Work instruction:
Of the entries below, return exactly those lines that fall between the one containing "Killed dies count" and the one containing "L083.3;1;6.4;15.015;1.001", the two end lines included.

Data:
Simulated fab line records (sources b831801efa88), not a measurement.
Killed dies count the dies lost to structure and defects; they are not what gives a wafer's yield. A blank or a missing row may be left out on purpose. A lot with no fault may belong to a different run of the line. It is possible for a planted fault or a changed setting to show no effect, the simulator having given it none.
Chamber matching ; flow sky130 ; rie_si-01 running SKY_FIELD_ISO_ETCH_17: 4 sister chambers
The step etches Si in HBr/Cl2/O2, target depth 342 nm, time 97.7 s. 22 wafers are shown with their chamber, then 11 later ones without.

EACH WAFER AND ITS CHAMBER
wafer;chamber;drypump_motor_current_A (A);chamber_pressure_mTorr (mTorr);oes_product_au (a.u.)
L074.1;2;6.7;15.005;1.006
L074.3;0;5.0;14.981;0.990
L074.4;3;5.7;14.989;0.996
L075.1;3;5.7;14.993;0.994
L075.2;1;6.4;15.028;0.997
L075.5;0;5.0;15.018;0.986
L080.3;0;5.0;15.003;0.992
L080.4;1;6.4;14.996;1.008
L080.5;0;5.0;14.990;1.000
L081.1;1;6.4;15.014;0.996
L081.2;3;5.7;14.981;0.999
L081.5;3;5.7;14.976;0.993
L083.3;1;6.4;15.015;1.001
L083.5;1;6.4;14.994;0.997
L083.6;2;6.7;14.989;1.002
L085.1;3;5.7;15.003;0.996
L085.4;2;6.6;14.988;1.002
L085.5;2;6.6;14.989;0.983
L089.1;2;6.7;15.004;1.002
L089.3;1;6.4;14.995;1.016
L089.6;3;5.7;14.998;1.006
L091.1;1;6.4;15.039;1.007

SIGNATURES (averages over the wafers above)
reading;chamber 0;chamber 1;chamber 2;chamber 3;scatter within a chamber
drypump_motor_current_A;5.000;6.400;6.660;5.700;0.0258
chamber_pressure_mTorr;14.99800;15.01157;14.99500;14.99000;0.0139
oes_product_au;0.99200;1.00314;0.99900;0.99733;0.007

Task result:
Killed dies count the dies lost to structure and defects; they are not what gives a wafer's yield. A blank or a missing row may be left out on purpose. A lot with no fault may belong to a different run of the line. It is possible for a planted fault or a changed setting to show no effect, the simulator having given it none.
Chamber matching ; flow sky130 ; rie_si-01 running SKY_FIELD_ISO_ETCH_17: 4 sister chambers
The step etches Si in HBr/Cl2/O2, target depth 342 nm, time 97.7 s. 22 wafers are shown with their chamber, then 11 later ones without.

EACH WAFER AND ITS CHAMBER
wafer;chamber;drypump_motor_current_A (A);chamber_pressure_mTorr (mTorr);oes_product_au (a.u.)
L074.1;2;6.7;15.005;1.006
L074.3;0;5.0;14.981;0.990
L074.4;3;5.7;14.989;0.996
L075.1;3;5.7;14.993;0.994
L075.2;1;6.4;15.028;0.997
L075.5;0;5.0;15.018;0.986
L080.3;0;5.0;15.003;0.992
L080.4;1;6.4;14.996;1.008
L080.5;0;5.0;14.990;1.000
L081.1;1;6.4;15.014;0.996
L081.2;3;5.7;14.981;0.999
L081.5;3;5.7;14.976;0.993
L083.3;1;6.4;15.015;1.001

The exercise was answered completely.